▶ Assigned task:
Write out the data exactly from its first line onward, ending with the line in which "A polisher for" appears.

· · · · ·

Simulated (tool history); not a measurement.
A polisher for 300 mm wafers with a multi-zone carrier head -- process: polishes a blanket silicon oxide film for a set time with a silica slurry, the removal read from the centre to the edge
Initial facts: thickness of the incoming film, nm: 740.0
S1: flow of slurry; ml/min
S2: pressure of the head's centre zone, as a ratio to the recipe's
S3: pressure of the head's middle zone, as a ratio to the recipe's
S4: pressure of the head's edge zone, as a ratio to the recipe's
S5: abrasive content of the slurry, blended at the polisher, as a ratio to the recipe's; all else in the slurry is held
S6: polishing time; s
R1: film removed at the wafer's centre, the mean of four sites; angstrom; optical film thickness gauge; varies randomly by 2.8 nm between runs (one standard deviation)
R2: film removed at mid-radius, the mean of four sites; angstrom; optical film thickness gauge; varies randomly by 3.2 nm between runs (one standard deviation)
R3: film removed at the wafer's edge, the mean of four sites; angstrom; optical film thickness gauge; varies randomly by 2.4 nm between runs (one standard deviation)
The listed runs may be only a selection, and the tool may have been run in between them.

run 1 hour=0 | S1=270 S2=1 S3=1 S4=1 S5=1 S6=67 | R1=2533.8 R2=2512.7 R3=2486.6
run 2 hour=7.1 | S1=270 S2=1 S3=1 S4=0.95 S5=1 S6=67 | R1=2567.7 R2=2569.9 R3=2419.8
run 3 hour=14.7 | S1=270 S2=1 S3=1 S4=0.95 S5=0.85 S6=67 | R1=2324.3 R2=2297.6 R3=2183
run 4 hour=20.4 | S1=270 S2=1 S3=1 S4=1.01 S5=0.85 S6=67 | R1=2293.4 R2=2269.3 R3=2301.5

· · · · ·

▶ Reply:
Simulated (tool history); not a measurement.
A polisher for 300 mm wafers with a multi-zone carrier head -- process: polishes a blanket silicon oxide film for a set time with a silica slurry, the removal read from the centre to the edge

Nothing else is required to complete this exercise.